---------- LISTED RECORDS

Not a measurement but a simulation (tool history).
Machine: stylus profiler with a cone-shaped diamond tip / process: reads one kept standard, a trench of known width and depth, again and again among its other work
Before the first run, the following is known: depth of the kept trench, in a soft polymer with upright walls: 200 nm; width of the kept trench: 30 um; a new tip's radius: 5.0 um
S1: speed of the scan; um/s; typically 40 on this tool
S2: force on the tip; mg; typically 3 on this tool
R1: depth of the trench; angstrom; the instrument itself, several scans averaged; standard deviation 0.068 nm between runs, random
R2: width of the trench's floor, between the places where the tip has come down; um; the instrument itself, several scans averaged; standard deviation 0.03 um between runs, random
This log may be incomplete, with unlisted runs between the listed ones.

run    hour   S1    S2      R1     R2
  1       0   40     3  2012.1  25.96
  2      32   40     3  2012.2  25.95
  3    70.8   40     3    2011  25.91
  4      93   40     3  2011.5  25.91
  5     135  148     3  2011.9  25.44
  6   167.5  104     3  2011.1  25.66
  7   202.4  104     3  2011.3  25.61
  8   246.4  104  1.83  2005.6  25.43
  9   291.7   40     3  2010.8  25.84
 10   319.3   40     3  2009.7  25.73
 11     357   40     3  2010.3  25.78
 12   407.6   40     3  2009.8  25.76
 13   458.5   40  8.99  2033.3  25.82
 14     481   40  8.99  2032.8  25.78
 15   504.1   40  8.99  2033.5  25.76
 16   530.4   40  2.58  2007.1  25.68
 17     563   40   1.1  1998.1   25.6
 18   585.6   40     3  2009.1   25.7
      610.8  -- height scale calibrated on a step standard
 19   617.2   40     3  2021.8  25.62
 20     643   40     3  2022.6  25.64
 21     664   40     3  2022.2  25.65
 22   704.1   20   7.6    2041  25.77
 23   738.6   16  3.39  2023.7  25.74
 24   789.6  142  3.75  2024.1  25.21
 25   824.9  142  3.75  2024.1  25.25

--------------------

ACTIVITY
With the first line of the records as the start and the line holding "Machine: stylus profiler" as the end, please copy exactly those lines and no others.

YOUR SOLUTION
Not a measurement but a simulation (tool history).
Machine: stylus profiler with a cone-shaped diamond tip / process: reads one kept standard, a trench of known width and depth, again and again among its other work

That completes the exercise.